Assigned task >>
Repeat exactly the lines from the start of the material below up to and including the "48.198 | 39.039 |" line.

Extracted data >>
--- START ---
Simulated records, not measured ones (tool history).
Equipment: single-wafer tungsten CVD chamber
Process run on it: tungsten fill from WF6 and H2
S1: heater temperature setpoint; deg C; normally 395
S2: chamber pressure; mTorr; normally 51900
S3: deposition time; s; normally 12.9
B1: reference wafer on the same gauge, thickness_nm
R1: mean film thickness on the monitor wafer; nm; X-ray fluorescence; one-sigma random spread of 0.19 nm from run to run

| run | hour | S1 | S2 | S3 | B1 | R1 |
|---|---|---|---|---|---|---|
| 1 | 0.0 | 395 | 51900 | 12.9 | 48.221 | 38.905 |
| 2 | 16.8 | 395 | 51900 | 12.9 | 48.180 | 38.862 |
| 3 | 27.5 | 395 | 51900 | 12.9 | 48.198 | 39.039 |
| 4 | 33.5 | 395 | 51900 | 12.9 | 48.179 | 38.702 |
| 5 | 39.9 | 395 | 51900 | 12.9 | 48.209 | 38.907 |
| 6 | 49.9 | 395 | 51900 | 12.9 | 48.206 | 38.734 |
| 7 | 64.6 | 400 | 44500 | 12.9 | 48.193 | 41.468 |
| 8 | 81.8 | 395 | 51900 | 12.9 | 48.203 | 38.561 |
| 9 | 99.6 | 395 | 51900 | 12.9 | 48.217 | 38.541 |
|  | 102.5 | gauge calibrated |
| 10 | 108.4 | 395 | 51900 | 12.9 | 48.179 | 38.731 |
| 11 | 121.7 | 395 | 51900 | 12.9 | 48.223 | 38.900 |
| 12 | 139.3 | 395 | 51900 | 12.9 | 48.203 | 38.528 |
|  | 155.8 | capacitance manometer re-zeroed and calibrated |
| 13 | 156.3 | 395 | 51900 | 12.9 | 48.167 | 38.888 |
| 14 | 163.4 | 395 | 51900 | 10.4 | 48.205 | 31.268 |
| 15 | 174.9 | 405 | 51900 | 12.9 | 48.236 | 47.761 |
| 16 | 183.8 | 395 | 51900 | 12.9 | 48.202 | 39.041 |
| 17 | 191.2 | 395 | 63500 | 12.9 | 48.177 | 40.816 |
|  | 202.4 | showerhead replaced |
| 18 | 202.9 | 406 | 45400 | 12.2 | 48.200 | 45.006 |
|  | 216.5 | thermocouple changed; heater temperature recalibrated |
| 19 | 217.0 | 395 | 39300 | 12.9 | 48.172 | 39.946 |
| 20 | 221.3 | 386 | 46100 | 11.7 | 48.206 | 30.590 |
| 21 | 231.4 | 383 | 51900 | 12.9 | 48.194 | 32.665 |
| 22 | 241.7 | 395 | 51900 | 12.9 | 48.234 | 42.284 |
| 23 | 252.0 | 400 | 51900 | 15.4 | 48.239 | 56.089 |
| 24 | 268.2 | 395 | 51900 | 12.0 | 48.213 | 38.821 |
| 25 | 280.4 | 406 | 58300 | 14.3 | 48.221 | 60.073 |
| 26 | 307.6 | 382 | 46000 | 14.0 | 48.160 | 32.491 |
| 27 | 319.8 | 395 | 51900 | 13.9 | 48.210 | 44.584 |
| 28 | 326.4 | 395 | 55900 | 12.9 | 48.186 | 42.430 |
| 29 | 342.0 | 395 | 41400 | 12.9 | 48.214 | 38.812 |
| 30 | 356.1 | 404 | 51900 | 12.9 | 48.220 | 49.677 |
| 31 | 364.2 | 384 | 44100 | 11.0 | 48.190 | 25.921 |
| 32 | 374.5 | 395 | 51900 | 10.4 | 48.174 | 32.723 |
--- END ---

Answer area >>
Simulated records, not measured ones (tool history).
Equipment: single-wafer tungsten CVD chamber
Process run on it: tungsten fill from WF6 and H2
S1: heater temperature setpoint; deg C; normally 395
S2: chamber pressure; mTorr; normally 51900
S3: deposition time; s; normally 12.9
B1: reference wafer on the same gauge, thickness_nm
R1: mean film thickness on the monitor wafer; nm; X-ray fluorescence; one-sigma random spread of 0.19 nm from run to run

| run | hour | S1 | S2 | S3 | B1 | R1 |
|---|---|---|---|---|---|---|
| 1 | 0.0 | 395 | 51900 | 12.9 | 48.221 | 38.905 |
| 2 | 16.8 | 395 | 51900 | 12.9 | 48.180 | 38.862 |
| 3 | 27.5 | 395 | 51900 | 12.9 | 48.198 | 39.039 |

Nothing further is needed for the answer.